Required action – From the first line to the last, write out the records below exactly as they appear.

Data shown –
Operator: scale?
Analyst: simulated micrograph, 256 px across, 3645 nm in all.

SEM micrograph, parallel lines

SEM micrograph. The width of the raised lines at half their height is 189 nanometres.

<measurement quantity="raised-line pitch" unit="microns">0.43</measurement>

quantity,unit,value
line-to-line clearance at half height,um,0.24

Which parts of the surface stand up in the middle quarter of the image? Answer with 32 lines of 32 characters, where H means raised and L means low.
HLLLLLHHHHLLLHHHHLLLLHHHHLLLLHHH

Exercise answer –
Operator: scale?
Analyst: simulated micrograph, 256 px across, 3645 nm in all.

SEM micrograph, parallel lines

SEM micrograph. The width of the raised lines at half their height is 189 nanometres.

<measurement quantity="raised-line pitch" unit="microns">0.43</measurement>

quantity,unit,value
line-to-line clearance at half height,um,0.24

Which parts of the surface stand up in the middle quarter of the image? Answer with 32 lines of 32 characters, where H means raised and L means low.
HLLLLLHHHHLLLHHHHLLLLHHHHLLLLHHH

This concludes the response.